### Work item
Restate all entries exactly.

### Extracted records
((
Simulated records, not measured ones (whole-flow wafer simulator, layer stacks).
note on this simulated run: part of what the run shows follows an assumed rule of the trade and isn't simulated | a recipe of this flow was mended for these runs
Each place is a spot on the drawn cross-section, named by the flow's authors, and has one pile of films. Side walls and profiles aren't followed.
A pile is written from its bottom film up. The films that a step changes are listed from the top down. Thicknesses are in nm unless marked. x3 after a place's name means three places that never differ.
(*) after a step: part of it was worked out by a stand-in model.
))

### Exercise result
Simulated records, not measured ones (whole-flow wafer simulator, layer stacks).
note on this simulated run: part of what the run shows follows an assumed rule of the trade and isn't simulated | a recipe of this flow was mended for these runs
Each place is a spot on the drawn cross-section, named by the flow's authors, and has one pile of films. Side walls and profiles aren't followed.
A pile is written from its bottom film up. The films that a step changes are listed from the top down. Thicknesses are in nm unless marked. x3 after a place's name means three places that never differ.
(*) after a step: part of it was worked out by a stand-in model.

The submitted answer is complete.